*** Opening DATA PROVIDED ***

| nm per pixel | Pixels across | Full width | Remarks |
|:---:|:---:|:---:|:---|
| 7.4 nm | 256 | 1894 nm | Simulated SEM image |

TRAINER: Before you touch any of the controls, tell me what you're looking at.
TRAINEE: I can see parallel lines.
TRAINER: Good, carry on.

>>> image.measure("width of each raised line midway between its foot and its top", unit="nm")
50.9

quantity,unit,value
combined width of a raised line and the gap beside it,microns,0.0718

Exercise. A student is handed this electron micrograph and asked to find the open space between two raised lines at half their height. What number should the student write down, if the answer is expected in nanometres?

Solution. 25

*** Closing DATA PROVIDED ***

Extract exactly the leading lines of the data, stopping at and including the line with "TRAINER: Good, carry on.".

▶ [WRITTEN REPLY]
| nm per pixel | Pixels across | Full width | Remarks |
|:---:|:---:|:---:|:---|
| 7.4 nm | 256 | 1894 nm | Simulated SEM image |

TRAINER: Before you touch any of the controls, tell me what you're looking at.
TRAINEE: I can see parallel lines.
TRAINER: Good, carry on.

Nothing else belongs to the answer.